Data under study:
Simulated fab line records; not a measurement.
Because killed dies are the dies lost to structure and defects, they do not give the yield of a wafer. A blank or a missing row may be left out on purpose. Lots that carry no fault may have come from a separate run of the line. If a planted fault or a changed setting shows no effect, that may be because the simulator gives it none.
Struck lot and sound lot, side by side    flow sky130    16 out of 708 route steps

Exercise:
Copy out every line of the data above, exactly as given.

Answer section:
Simulated fab line records; not a measurement.
Because killed dies are the dies lost to structure and defects, they do not give the yield of a wafer. A blank or a missing row may be left out on purpose. Lots that carry no fault may have come from a separate run of the line. If a planted fault or a changed setting shows no effect, that may be because the simulator gives it none.
Struck lot and sound lot, side by side    flow sky130    16 out of 708 route steps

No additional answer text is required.